▸ Requirement
Give back all of the data exactly as written.

-- Supplied records follows --

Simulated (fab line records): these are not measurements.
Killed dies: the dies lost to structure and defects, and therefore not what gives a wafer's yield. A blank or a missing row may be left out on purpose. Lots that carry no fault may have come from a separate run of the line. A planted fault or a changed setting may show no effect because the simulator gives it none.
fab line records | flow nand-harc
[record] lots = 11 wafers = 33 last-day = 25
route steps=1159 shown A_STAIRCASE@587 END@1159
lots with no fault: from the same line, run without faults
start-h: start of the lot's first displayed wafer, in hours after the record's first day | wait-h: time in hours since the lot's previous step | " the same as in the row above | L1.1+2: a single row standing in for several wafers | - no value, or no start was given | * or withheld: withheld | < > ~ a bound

-- Supplied records concluded --

▸ Exercise result
Simulated (fab line records): these are not measurements.
Killed dies: the dies lost to structure and defects, and therefore not what gives a wafer's yield. A blank or a missing row may be left out on purpose. Lots that carry no fault may have come from a separate run of the line. A planted fault or a changed setting may show no effect because the simulator gives it none.
fab line records | flow nand-harc
[record] lots = 11 wafers = 33 last-day = 25
route steps=1159 shown A_STAIRCASE@587 END@1159
lots with no fault: from the same line, run without faults
start-h: start of the lot's first displayed wafer, in hours after the record's first day | wait-h: time in hours since the lot's previous step | " the same as in the row above | L1.1+2: a single row standing in for several wafers | - no value, or no start was given | * or withheld: withheld | < > ~ a bound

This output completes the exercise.